BEGIN Dataset entries
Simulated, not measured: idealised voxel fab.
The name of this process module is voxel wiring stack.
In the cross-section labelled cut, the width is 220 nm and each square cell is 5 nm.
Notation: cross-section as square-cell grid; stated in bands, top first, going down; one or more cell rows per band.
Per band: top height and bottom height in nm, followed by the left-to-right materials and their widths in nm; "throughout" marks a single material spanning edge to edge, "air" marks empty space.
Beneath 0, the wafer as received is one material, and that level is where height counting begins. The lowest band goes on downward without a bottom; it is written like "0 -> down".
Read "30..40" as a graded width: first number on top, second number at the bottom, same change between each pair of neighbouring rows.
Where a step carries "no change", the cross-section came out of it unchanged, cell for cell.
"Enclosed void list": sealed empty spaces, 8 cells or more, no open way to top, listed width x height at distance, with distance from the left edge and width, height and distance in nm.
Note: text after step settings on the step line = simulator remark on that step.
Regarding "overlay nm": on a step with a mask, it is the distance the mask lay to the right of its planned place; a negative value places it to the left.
END Dataset entries

**Exercise**: Restate word for word the lines of the data above, starting at the line containing "Per band: top" and ending at the line containing "of neighbouring rows.", both included, and nothing more.

**Your response**:
Per band: top height and bottom height in nm, followed by the left-to-right materials and their widths in nm; "throughout" marks a single material spanning edge to edge, "air" marks empty space.
Beneath 0, the wafer as received is one material, and that level is where height counting begins. The lowest band goes on downward without a bottom; it is written like "0 -> down".
Read "30..40" as a graded width: first number on top, second number at the bottom, same change between each pair of neighbouring rows.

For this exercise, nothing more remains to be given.